» **WORK INSTRUCTION**:
Exact reproduction of every entry is required.

» **EXERCISE DATA**:
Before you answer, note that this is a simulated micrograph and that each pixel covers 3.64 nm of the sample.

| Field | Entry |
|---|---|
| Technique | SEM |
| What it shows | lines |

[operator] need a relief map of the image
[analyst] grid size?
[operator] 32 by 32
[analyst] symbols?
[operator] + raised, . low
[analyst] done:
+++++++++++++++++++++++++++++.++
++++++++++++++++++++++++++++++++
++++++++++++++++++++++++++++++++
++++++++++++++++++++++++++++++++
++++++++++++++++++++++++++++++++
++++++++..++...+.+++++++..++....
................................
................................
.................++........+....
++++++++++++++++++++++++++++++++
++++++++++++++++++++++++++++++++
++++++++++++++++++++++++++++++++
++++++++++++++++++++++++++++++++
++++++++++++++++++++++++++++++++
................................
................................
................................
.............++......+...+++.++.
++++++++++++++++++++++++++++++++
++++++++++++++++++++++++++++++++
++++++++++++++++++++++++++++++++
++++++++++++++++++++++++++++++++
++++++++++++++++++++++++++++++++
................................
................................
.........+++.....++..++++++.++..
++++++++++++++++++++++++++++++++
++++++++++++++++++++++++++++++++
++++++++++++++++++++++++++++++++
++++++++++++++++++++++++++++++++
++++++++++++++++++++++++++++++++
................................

» **WRITTEN RESPONSE**:
Before you answer, note that this is a simulated micrograph and that each pixel covers 3.64 nm of the sample.

| Field | Entry |
|---|---|
| Technique | SEM |
| What it shows | lines |

[operator] need a relief map of the image
[analyst] grid size?
[operator] 32 by 32
[analyst] symbols?
[operator] + raised, . low
[analyst] done:
+++++++++++++++++++++++++++++.++
++++++++++++++++++++++++++++++++
++++++++++++++++++++++++++++++++
++++++++++++++++++++++++++++++++
++++++++++++++++++++++++++++++++
++++++++..++...+.+++++++..++....
................................
................................
.................++........+....
++++++++++++++++++++++++++++++++
++++++++++++++++++++++++++++++++
++++++++++++++++++++++++++++++++
++++++++++++++++++++++++++++++++
++++++++++++++++++++++++++++++++
................................
................................
................................
.............++......+...+++.++.
++++++++++++++++++++++++++++++++
++++++++++++++++++++++++++++++++
++++++++++++++++++++++++++++++++
++++++++++++++++++++++++++++++++
++++++++++++++++++++++++++++++++
................................
................................
.........+++.....++..++++++.++..
++++++++++++++++++++++++++++++++
++++++++++++++++++++++++++++++++
++++++++++++++++++++++++++++++++
++++++++++++++++++++++++++++++++
++++++++++++++++++++++++++++++++
................................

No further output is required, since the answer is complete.